*** Begin section ***
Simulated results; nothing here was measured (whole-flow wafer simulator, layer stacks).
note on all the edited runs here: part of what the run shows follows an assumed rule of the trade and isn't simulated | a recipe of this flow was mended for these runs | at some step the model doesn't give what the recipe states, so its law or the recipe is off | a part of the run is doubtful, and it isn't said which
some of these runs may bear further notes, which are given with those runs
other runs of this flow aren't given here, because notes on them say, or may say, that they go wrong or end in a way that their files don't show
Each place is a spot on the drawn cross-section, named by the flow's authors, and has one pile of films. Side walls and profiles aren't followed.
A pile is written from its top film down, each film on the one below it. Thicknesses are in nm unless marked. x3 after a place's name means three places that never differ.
*** End section ***

Work task: Please return all of the entries above, exactly and completely.

Response area:
Simulated results; nothing here was measured (whole-flow wafer simulator, layer stacks).
note on all the edited runs here: part of what the run shows follows an assumed rule of the trade and isn't simulated | a recipe of this flow was mended for these runs | at some step the model doesn't give what the recipe states, so its law or the recipe is off | a part of the run is doubtful, and it isn't said which
some of these runs may bear further notes, which are given with those runs
other runs of this flow aren't given here, because notes on them say, or may say, that they go wrong or end in a way that their files don't show
Each place is a spot on the drawn cross-section, named by the flow's authors, and has one pile of films. Side walls and profiles aren't followed.
A pile is written from its top film down, each film on the one below it. Thicknesses are in nm unless marked. x3 after a place's name means three places that never differ.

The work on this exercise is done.